### Available data:
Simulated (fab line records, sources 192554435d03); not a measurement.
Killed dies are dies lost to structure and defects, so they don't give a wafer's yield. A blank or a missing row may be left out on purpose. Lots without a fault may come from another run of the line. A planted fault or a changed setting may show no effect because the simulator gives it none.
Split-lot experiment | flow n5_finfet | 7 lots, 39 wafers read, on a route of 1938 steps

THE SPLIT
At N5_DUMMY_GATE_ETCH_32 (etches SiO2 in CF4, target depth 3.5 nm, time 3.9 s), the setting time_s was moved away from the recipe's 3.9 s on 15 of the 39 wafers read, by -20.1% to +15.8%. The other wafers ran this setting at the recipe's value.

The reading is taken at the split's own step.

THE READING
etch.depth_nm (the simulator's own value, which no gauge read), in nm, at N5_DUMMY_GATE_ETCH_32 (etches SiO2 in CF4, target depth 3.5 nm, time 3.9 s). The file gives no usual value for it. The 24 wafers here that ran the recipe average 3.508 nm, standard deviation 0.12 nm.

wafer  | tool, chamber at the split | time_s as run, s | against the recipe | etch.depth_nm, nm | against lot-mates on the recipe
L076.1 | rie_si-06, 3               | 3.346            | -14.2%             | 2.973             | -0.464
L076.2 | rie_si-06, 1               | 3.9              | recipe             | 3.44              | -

### Action item:
From the first line to the last, transcribe the data exactly.

### Answer section:
Simulated (fab line records, sources 192554435d03); not a measurement.
Killed dies are dies lost to structure and defects, so they don't give a wafer's yield. A blank or a missing row may be left out on purpose. Lots without a fault may come from another run of the line. A planted fault or a changed setting may show no effect because the simulator gives it none.
Split-lot experiment | flow n5_finfet | 7 lots, 39 wafers read, on a route of 1938 steps

THE SPLIT
At N5_DUMMY_GATE_ETCH_32 (etches SiO2 in CF4, target depth 3.5 nm, time 3.9 s), the setting time_s was moved away from the recipe's 3.9 s on 15 of the 39 wafers read, by -20.1% to +15.8%. The other wafers ran this setting at the recipe's value.

The reading is taken at the split's own step.

THE READING
etch.depth_nm (the simulator's own value, which no gauge read), in nm, at N5_DUMMY_GATE_ETCH_32 (etches SiO2 in CF4, target depth 3.5 nm, time 3.9 s). The file gives no usual value for it. The 24 wafers here that ran the recipe average 3.508 nm, standard deviation 0.12 nm.

wafer  | tool, chamber at the split | time_s as run, s | against the recipe | etch.depth_nm, nm | against lot-mates on the recipe
L076.1 | rie_si-06, 3               | 3.346            | -14.2%             | 2.973             | -0.464
L076.2 | rie_si-06, 1               | 3.9              | recipe             | 3.44              | -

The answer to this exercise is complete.